▶ [WORK TASK]:
For this exercise, return all the data exactly as it stands.

______________________________

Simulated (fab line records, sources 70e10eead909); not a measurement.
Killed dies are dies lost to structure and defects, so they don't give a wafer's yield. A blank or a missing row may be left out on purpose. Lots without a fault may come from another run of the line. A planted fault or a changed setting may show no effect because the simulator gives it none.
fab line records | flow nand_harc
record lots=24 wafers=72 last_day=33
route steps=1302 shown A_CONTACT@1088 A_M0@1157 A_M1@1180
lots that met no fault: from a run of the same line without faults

______________________________

▶ [EXERCISE OUTPUT]:
Simulated (fab line records, sources 70e10eead909); not a measurement.
Killed dies are dies lost to structure and defects, so they don't give a wafer's yield. A blank or a missing row may be left out on purpose. Lots without a fault may come from another run of the line. A planted fault or a changed setting may show no effect because the simulator gives it none.
fab line records | flow nand_harc
record lots=24 wafers=72 last_day=33
route steps=1302 shown A_CONTACT@1088 A_M0@1157 A_M1@1180
lots that met no fault: from a run of the same line without faults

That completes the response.